┄┄┄┄┄┄┄┄┄┄
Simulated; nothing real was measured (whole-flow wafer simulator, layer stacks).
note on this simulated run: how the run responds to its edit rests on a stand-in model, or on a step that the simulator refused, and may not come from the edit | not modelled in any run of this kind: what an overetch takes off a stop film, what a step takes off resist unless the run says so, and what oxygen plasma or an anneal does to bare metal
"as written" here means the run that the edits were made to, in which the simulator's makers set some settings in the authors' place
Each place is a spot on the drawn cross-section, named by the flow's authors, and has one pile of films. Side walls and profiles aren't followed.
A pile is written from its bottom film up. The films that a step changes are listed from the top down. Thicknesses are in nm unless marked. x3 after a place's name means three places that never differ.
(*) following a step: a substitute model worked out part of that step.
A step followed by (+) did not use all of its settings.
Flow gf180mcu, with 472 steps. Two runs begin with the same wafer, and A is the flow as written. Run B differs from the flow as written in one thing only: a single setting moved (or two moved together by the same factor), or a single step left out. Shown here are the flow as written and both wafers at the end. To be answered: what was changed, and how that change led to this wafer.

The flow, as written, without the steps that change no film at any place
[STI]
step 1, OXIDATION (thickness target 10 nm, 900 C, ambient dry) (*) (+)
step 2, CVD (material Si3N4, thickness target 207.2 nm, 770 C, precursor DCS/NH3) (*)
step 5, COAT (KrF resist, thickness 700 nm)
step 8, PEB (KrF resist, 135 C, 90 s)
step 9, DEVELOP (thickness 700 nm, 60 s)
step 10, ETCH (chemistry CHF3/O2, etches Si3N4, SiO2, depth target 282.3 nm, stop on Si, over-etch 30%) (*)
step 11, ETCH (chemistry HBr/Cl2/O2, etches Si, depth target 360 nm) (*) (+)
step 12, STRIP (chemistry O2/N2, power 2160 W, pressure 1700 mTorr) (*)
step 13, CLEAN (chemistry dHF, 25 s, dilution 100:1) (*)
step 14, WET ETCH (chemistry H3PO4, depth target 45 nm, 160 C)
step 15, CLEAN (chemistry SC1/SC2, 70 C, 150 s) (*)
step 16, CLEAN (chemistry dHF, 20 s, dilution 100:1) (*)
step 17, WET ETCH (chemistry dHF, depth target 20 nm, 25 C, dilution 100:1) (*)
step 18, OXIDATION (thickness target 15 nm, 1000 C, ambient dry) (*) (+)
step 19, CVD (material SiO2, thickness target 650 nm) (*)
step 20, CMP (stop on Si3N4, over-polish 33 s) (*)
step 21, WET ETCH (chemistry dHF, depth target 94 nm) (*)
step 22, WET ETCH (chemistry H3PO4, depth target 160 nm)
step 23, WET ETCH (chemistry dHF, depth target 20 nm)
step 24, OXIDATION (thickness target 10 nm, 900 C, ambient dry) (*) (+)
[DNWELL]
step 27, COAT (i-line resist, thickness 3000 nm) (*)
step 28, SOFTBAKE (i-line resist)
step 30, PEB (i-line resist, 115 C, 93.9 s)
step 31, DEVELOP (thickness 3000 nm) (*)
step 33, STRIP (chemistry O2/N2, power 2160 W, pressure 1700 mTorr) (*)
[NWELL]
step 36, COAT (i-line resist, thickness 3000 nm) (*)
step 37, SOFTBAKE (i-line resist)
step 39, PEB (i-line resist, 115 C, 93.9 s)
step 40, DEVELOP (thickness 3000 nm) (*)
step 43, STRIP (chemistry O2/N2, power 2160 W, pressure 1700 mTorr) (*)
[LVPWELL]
┄┄┄┄┄┄┄┄┄┄

WORK ORDER | Your answer should consist of the lines from the line with "step 14, WET" to the line with "step 43, STRIP" above, repeated exactly, both ends included.

WRITTEN ANSWER |
step 14, WET ETCH (chemistry H3PO4, depth target 45 nm, 160 C)
step 15, CLEAN (chemistry SC1/SC2, 70 C, 150 s) (*)
step 16, CLEAN (chemistry dHF, 20 s, dilution 100:1) (*)
step 17, WET ETCH (chemistry dHF, depth target 20 nm, 25 C, dilution 100:1) (*)
step 18, OXIDATION (thickness target 15 nm, 1000 C, ambient dry) (*) (+)
step 19, CVD (material SiO2, thickness target 650 nm) (*)
step 20, CMP (stop on Si3N4, over-polish 33 s) (*)
step 21, WET ETCH (chemistry dHF, depth target 94 nm) (*)
step 22, WET ETCH (chemistry H3PO4, depth target 160 nm)
step 23, WET ETCH (chemistry dHF, depth target 20 nm)
step 24, OXIDATION (thickness target 10 nm, 900 C, ambient dry) (*) (+)
[DNWELL]
step 27, COAT (i-line resist, thickness 3000 nm) (*)
step 28, SOFTBAKE (i-line resist)
step 30, PEB (i-line resist, 115 C, 93.9 s)
step 31, DEVELOP (thickness 3000 nm) (*)
step 33, STRIP (chemistry O2/N2, power 2160 W, pressure 1700 mTorr) (*)
[NWELL]
step 36, COAT (i-line resist, thickness 3000 nm) (*)
step 37, SOFTBAKE (i-line resist)
step 39, PEB (i-line resist, 115 C, 93.9 s)
step 40, DEVELOP (thickness 3000 nm) (*)
step 43, STRIP (chemistry O2/N2, power 2160 W, pressure 1700 mTorr) (*)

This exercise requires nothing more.